**Work item:**
Please return each of the entries below exactly as they appear.

**Dataset excerpts:**
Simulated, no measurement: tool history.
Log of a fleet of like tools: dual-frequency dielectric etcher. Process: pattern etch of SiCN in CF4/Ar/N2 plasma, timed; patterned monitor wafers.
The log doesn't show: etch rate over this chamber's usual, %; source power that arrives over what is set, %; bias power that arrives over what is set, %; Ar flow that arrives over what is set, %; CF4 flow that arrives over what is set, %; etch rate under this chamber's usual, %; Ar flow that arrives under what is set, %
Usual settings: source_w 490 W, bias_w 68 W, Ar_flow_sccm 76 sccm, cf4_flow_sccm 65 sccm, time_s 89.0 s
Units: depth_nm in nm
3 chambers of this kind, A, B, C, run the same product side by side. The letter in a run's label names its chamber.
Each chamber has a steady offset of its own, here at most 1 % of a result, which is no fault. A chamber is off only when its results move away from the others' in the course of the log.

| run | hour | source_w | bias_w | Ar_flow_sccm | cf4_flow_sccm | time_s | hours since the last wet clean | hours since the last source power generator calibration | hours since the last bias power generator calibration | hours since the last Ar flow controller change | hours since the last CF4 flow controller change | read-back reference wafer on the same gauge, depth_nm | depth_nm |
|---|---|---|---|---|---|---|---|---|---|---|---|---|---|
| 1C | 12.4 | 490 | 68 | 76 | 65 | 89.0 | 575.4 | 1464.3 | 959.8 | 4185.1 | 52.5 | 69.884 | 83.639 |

**Task result:**
Simulated, no measurement: tool history.
Log of a fleet of like tools: dual-frequency dielectric etcher. Process: pattern etch of SiCN in CF4/Ar/N2 plasma, timed; patterned monitor wafers.
The log doesn't show: etch rate over this chamber's usual, %; source power that arrives over what is set, %; bias power that arrives over what is set, %; Ar flow that arrives over what is set, %; CF4 flow that arrives over what is set, %; etch rate under this chamber's usual, %; Ar flow that arrives under what is set, %
Usual settings: source_w 490 W, bias_w 68 W, Ar_flow_sccm 76 sccm, cf4_flow_sccm 65 sccm, time_s 89.0 s
Units: depth_nm in nm
3 chambers of this kind, A, B, C, run the same product side by side. The letter in a run's label names its chamber.
Each chamber has a steady offset of its own, here at most 1 % of a result, which is no fault. A chamber is off only when its results move away from the others' in the course of the log.

| run | hour | source_w | bias_w | Ar_flow_sccm | cf4_flow_sccm | time_s | hours since the last wet clean | hours since the last source power generator calibration | hours since the last bias power generator calibration | hours since the last Ar flow controller change | hours since the last CF4 flow controller change | read-back reference wafer on the same gauge, depth_nm | depth_nm |
|---|---|---|---|---|---|---|---|---|---|---|---|---|---|
| 1C | 12.4 | 490 | 68 | 76 | 65 | 89.0 | 575.4 | 1464.3 | 959.8 | 4185.1 | 52.5 | 69.884 | 83.639 |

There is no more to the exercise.